━━━━━ Dataset records
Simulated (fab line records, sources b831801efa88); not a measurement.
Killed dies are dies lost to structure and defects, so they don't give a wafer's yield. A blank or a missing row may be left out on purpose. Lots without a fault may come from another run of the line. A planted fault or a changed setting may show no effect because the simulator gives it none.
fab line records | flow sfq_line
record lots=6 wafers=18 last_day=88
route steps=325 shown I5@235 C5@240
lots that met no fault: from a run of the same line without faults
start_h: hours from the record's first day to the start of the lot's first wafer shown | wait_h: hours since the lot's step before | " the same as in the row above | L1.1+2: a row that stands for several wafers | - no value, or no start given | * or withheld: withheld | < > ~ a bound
━━━━━━━━━━

• [Assigned task] Beginning at the first line of the records, give again each line exactly as written, ending with the line that contains "lots that met".

• [Your solution]
Simulated (fab line records, sources b831801efa88); not a measurement.
Killed dies are dies lost to structure and defects, so they don't give a wafer's yield. A blank or a missing row may be left out on purpose. Lots without a fault may come from another run of the line. A planted fault or a changed setting may show no effect because the simulator gives it none.
fab line records | flow sfq_line
record lots=6 wafers=18 last_day=88
route steps=325 shown I5@235 C5@240
lots that met no fault: from a run of the same line without faults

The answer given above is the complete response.